**REQUIREMENT**
As the answer, set down the lines below from the one containing "S4: pressure of" through the one containing "R2: film removed", exactly and inclusively, and no others.

BEGIN INPUT DATA

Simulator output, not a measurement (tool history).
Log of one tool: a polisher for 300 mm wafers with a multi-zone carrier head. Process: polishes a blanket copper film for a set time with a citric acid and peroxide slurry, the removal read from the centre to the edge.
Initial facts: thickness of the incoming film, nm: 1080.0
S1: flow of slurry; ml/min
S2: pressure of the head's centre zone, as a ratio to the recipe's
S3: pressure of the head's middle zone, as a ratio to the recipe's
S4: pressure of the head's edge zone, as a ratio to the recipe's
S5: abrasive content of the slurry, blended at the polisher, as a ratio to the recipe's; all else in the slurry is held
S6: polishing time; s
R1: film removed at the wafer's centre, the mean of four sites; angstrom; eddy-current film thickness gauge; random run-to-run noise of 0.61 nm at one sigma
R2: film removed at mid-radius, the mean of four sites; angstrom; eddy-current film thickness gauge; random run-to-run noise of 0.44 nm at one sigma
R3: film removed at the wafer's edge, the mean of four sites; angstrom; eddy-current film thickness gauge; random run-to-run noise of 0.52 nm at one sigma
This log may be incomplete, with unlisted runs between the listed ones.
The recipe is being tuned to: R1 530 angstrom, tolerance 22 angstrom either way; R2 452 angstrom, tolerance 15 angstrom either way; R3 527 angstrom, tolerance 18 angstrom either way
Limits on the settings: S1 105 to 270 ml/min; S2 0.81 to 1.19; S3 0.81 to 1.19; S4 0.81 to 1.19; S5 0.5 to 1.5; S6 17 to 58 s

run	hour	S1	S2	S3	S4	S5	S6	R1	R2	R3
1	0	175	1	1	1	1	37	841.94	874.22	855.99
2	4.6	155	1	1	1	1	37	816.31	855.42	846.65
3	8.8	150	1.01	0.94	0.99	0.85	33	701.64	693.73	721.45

END INPUT DATA

**ANSWER BOX**
S4: pressure of the head's edge zone, as a ratio to the recipe's
S5: abrasive content of the slurry, blended at the polisher, as a ratio to the recipe's; all else in the slurry is held
S6: polishing time; s
R1: film removed at the wafer's centre, the mean of four sites; angstrom; eddy-current film thickness gauge; random run-to-run noise of 0.61 nm at one sigma
R2: film removed at mid-radius, the mean of four sites; angstrom; eddy-current film thickness gauge; random run-to-run noise of 0.44 nm at one sigma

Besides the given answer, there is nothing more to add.